▸ **The data**:
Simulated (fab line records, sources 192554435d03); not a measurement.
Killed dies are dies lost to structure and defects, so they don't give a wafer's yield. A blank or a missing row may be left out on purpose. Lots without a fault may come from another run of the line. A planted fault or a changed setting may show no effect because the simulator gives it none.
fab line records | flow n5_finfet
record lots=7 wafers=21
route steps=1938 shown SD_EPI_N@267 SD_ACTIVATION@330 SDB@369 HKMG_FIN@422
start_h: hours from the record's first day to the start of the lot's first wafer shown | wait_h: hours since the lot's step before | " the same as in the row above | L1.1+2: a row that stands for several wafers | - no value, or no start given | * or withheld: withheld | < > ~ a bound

▸ **Work request**: Only the lines from the first line of the records through the one containing "route steps=1938 shown" should be reproduced, exactly, with both of them included.

▸ **Answer box**:
Simulated (fab line records, sources 192554435d03); not a measurement.
Killed dies are dies lost to structure and defects, so they don't give a wafer's yield. A blank or a missing row may be left out on purpose. Lots without a fault may come from another run of the line. A planted fault or a changed setting may show no effect because the simulator gives it none.
fab line records | flow n5_finfet
record lots=7 wafers=21
route steps=1938 shown SD_EPI_N@267 SD_ACTIVATION@330 SDB@369 HKMG_FIN@422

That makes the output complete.